Activity =>
Reproduce every entry precisely as written.

Exercise data =>
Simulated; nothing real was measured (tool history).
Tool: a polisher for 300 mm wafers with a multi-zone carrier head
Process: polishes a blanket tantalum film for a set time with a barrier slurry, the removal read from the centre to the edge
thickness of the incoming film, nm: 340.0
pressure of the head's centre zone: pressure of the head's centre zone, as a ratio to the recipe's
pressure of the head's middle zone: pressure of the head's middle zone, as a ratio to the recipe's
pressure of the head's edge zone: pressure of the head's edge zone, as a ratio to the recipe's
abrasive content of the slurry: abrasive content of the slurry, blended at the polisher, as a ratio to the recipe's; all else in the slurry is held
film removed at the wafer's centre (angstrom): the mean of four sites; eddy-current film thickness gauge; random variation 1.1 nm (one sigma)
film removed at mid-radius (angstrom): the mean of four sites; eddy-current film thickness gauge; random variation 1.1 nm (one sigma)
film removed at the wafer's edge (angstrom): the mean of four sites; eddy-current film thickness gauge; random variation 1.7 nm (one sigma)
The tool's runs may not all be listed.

Response =>
Simulated; nothing real was measured (tool history).
Tool: a polisher for 300 mm wafers with a multi-zone carrier head
Process: polishes a blanket tantalum film for a set time with a barrier slurry, the removal read from the centre to the edge
thickness of the incoming film, nm: 340.0
pressure of the head's centre zone: pressure of the head's centre zone, as a ratio to the recipe's
pressure of the head's middle zone: pressure of the head's middle zone, as a ratio to the recipe's
pressure of the head's edge zone: pressure of the head's edge zone, as a ratio to the recipe's
abrasive content of the slurry: abrasive content of the slurry, blended at the polisher, as a ratio to the recipe's; all else in the slurry is held
film removed at the wafer's centre (angstrom): the mean of four sites; eddy-current film thickness gauge; random variation 1.1 nm (one sigma)
film removed at mid-radius (angstrom): the mean of four sites; eddy-current film thickness gauge; random variation 1.1 nm (one sigma)
film removed at the wafer's edge (angstrom): the mean of four sites; eddy-current film thickness gauge; random variation 1.7 nm (one sigma)
The tool's runs may not all be listed.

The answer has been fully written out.